Study material >>
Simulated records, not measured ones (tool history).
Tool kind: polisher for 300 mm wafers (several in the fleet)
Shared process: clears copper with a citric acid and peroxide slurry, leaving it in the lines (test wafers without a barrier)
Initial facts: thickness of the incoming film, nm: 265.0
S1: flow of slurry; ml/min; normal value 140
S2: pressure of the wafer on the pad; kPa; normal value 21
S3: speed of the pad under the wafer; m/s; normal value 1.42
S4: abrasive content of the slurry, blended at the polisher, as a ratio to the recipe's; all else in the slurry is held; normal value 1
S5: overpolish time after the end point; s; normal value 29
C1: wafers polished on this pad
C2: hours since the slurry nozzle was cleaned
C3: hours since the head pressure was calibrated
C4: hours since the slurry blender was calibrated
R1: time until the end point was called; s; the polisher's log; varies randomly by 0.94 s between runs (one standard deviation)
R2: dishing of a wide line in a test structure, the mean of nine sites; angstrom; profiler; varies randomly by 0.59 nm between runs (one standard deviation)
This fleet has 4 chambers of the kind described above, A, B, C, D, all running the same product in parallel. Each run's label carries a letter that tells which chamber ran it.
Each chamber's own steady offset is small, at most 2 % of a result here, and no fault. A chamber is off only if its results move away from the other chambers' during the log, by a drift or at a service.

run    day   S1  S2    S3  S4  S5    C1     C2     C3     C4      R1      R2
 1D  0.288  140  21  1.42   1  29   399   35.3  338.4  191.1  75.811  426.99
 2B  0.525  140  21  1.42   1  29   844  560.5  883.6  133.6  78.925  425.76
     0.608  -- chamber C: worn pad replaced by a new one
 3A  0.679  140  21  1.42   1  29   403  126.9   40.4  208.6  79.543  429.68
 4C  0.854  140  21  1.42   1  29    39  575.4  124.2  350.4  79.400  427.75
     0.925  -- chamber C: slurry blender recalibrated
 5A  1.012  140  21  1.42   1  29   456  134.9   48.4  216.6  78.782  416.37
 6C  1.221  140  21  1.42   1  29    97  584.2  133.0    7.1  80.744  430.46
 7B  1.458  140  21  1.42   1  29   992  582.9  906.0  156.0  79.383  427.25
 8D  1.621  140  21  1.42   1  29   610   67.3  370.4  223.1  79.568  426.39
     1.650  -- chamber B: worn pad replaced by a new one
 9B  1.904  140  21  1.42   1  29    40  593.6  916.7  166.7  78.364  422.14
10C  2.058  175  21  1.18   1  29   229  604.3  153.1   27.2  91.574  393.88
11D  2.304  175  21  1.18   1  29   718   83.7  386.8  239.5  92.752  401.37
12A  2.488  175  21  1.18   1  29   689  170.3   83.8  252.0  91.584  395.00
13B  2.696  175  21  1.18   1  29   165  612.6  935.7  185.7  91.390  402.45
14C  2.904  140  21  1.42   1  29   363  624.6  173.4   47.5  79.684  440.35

Task item >> Transcribe, with no changes, the listing above from its first line through the line with "S1: flow of slurry; ml/min; normal value 140", including that line, and stop once it is done.

Worked solution >>
Simulated records, not measured ones (tool history).
Tool kind: polisher for 300 mm wafers (several in the fleet)
Shared process: clears copper with a citric acid and peroxide slurry, leaving it in the lines (test wafers without a barrier)
Initial facts: thickness of the incoming film, nm: 265.0
S1: flow of slurry; ml/min; normal value 140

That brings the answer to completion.